[Extracted records — start]
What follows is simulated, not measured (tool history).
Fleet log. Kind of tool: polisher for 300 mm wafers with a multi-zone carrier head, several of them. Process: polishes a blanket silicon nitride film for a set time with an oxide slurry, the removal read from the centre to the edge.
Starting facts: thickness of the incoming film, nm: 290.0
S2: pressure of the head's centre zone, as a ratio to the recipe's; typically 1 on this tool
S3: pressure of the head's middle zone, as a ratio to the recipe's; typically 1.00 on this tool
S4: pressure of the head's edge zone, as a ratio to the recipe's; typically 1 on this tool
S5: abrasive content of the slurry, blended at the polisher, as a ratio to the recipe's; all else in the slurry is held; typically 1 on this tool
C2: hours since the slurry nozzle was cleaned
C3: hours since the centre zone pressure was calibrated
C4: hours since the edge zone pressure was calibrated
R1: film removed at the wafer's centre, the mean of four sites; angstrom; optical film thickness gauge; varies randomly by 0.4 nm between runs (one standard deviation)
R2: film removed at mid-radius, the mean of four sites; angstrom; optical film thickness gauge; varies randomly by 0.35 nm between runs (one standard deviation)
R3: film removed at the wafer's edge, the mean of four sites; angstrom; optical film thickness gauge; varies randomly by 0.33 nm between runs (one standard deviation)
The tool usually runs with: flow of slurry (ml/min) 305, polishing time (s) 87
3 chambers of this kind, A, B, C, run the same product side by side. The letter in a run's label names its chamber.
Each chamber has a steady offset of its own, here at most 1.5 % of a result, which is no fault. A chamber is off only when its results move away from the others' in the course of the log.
[Extracted records — finish]

- _Work instruction_
The answer should contain only the lines from the first line of the entries through the line holding "Starting facts: thickness", each exactly as written.

- _Exercise response_
What follows is simulated, not measured (tool history).
Fleet log. Kind of tool: polisher for 300 mm wafers with a multi-zone carrier head, several of them. Process: polishes a blanket silicon nitride film for a set time with an oxide slurry, the removal read from the centre to the edge.
Starting facts: thickness of the incoming film, nm: 290.0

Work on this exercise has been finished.